◆ Brief ◆
Precise copying is required. Return the data below in full.

◆ Recorded data ◆
:::::

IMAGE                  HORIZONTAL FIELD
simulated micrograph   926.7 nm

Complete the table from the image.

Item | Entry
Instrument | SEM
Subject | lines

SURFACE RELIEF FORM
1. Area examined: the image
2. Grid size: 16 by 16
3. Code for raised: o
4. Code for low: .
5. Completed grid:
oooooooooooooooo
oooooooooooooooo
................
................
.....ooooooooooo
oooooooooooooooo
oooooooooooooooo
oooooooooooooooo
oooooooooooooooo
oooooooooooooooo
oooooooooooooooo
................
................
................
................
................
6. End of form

:::::

◆ Answer space ◆
IMAGE                  HORIZONTAL FIELD
simulated micrograph   926.7 nm

Complete the table from the image.

Item | Entry
Instrument | SEM
Subject | lines

SURFACE RELIEF FORM
1. Area examined: the image
2. Grid size: 16 by 16
3. Code for raised: o
4. Code for low: .
5. Completed grid:
oooooooooooooooo
oooooooooooooooo
................
................
.....ooooooooooo
oooooooooooooooo
oooooooooooooooo
oooooooooooooooo
oooooooooooooooo
oooooooooooooooo
oooooooooooooooo
................
................
................
................
................
6. End of form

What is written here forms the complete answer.